# Work instruction:
Consider the listing below. Extract exactly the lines from the line containing "(*) after a" to the line containing "3 | PECVD |", both included.

# Dataset content:
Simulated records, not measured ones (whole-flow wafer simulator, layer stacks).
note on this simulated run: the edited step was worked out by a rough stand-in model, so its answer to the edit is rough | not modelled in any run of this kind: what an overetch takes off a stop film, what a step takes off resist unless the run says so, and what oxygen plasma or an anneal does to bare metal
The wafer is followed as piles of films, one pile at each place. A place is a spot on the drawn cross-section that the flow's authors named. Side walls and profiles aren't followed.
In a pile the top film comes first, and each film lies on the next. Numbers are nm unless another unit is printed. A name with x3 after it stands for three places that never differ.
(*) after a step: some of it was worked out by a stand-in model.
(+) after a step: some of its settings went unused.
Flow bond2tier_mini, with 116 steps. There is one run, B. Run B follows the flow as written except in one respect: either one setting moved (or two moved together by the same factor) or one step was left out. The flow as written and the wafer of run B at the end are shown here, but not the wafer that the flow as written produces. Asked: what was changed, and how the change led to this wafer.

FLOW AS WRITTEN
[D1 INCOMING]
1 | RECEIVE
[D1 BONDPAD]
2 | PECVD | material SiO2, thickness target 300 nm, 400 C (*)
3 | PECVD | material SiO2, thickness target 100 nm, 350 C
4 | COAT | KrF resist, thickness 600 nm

# Response box:
(*) after a step: some of it was worked out by a stand-in model.
(+) after a step: some of its settings went unused.
Flow bond2tier_mini, with 116 steps. There is one run, B. Run B follows the flow as written except in one respect: either one setting moved (or two moved together by the same factor) or one step was left out. The flow as written and the wafer of run B at the end are shown here, but not the wafer that the flow as written produces. Asked: what was changed, and how the change led to this wafer.

FLOW AS WRITTEN
[D1 INCOMING]
1 | RECEIVE
[D1 BONDPAD]
2 | PECVD | material SiO2, thickness target 300 nm, 400 C (*)
3 | PECVD | material SiO2, thickness target 100 nm, 350 C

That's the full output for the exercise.